*WORK REQUEST*:
Exactly as written, repeat all of the records below.

- - - - - - -

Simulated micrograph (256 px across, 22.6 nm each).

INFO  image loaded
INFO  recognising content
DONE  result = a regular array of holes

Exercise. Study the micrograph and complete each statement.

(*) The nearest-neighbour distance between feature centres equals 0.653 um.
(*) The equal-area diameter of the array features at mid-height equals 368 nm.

- - - - - - -

*ANSWER BOX*:
Simulated micrograph (256 px across, 22.6 nm each).

INFO  image loaded
INFO  recognising content
DONE  result = a regular array of holes

Exercise. Study the micrograph and complete each statement.

(*) The nearest-neighbour distance between feature centres equals 0.653 um.
(*) The equal-area diameter of the array features at mid-height equals 368 nm.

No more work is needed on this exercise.